THE DATA
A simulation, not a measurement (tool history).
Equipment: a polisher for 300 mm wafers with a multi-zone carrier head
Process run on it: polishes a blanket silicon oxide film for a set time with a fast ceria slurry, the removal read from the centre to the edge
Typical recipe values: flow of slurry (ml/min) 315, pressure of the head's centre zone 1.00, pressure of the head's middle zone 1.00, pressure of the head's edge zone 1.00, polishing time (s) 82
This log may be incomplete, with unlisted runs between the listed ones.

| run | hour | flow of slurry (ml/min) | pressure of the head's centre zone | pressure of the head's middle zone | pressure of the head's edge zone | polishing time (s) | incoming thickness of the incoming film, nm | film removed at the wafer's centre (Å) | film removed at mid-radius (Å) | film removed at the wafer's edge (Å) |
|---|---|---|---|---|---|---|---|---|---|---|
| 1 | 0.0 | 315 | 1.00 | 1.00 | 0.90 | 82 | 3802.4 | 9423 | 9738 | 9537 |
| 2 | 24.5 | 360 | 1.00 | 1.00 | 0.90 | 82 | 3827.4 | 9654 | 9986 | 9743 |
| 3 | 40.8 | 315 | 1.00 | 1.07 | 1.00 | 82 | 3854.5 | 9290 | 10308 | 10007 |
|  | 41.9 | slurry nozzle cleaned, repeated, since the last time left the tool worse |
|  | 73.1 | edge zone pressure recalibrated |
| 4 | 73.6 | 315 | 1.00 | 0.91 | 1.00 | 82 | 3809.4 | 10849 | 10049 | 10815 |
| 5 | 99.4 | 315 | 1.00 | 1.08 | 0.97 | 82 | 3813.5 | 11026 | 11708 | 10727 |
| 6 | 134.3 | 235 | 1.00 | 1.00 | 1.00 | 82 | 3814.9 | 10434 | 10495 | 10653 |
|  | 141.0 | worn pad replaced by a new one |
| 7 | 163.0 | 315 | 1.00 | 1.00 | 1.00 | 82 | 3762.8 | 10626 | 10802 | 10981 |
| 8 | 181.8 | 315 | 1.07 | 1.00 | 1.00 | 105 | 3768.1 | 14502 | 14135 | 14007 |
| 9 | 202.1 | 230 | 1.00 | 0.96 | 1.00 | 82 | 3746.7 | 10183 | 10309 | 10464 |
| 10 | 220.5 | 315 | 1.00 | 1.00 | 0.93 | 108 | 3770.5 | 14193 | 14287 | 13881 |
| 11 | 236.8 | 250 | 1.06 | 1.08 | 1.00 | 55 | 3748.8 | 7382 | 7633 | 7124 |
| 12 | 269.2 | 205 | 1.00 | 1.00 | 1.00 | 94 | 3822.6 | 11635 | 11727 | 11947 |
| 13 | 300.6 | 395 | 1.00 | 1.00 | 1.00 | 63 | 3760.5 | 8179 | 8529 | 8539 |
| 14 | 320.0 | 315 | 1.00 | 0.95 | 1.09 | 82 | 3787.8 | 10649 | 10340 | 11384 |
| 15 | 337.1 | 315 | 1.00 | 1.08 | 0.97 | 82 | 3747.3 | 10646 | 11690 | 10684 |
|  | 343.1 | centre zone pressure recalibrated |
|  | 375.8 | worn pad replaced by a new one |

ASSIGNED TASK
Retype the entries above exactly, but only from the line containing "10340 | 11384 |" through the line containing "centre zone pressure recalibrated |", both included.

ANSWER SECTION
| 14 | 320.0 | 315 | 1.00 | 0.95 | 1.09 | 82 | 3787.8 | 10649 | 10340 | 11384 |
| 15 | 337.1 | 315 | 1.00 | 1.08 | 0.97 | 82 | 3747.3 | 10646 | 11690 | 10684 |
|  | 343.1 | centre zone pressure recalibrated |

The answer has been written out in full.